::::::::
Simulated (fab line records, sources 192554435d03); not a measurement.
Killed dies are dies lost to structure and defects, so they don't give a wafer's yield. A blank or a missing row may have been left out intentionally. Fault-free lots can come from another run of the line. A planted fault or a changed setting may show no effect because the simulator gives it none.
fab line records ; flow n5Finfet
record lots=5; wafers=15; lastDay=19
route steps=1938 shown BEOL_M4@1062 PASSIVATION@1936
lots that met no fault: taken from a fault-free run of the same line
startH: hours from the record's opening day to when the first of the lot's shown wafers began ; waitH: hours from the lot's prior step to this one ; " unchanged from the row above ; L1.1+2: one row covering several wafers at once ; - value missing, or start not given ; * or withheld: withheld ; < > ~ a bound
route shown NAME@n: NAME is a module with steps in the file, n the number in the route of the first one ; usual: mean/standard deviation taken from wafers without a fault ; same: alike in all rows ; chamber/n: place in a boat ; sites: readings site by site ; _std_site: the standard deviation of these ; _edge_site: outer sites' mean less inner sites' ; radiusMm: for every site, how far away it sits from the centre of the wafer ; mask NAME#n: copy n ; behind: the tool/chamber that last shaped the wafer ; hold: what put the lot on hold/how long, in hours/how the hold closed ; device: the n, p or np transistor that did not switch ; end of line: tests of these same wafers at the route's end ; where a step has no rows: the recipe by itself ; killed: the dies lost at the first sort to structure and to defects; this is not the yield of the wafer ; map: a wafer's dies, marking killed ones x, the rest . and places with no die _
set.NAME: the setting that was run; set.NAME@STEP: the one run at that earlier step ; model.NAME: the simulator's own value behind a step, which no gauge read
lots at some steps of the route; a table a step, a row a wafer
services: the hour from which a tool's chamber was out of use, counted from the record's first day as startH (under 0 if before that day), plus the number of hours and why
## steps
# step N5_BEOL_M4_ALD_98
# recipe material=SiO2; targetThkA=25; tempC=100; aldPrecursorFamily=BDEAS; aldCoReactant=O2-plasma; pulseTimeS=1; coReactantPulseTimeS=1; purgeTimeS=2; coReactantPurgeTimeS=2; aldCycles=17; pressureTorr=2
::::::::

■ Work request
Look through the entries above and quote exactly the lines from the line with "lots that met" to the line with "startH: hours from", counting both of those lines.

■ Response area
lots that met no fault: taken from a fault-free run of the same line
startH: hours from the record's opening day to when the first of the lot's shown wafers began ; waitH: hours from the lot's prior step to this one ; " unchanged from the row above ; L1.1+2: one row covering several wafers at once ; - value missing, or start not given ; * or withheld: withheld ; < > ~ a bound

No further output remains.